Required action:
Reproduce, exactly and in full, only the lines below from the one containing "The right move is D." through the one containing "Effects left out".

----------------------------------------
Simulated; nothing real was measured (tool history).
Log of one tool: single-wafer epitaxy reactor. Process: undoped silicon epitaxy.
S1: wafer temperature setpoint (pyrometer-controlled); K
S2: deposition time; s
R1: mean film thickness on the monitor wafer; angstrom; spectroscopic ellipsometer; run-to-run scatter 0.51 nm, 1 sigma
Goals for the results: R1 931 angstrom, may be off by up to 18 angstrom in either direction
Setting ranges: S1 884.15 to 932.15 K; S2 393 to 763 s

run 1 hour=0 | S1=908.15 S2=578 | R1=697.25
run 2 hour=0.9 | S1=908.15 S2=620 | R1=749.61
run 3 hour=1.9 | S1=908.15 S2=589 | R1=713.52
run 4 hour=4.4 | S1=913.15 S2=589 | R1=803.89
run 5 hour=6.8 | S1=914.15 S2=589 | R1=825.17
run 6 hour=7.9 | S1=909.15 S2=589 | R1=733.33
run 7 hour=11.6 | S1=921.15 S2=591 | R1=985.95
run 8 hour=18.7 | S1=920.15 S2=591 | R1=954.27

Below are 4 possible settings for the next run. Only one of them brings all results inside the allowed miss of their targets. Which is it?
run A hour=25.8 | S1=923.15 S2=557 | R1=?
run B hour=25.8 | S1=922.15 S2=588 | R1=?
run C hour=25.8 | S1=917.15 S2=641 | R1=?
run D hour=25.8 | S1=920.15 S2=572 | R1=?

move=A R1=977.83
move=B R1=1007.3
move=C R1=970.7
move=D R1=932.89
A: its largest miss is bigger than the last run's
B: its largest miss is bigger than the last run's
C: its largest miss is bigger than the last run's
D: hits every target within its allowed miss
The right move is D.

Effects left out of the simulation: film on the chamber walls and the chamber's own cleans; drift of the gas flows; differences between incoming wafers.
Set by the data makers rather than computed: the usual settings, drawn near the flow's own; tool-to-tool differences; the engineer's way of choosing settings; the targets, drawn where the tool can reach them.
----------------------------------------

Written answer:
The right move is D.

Effects left out of the simulation: film on the chamber walls and the chamber's own cleans; drift of the gas flows; differences between incoming wafers.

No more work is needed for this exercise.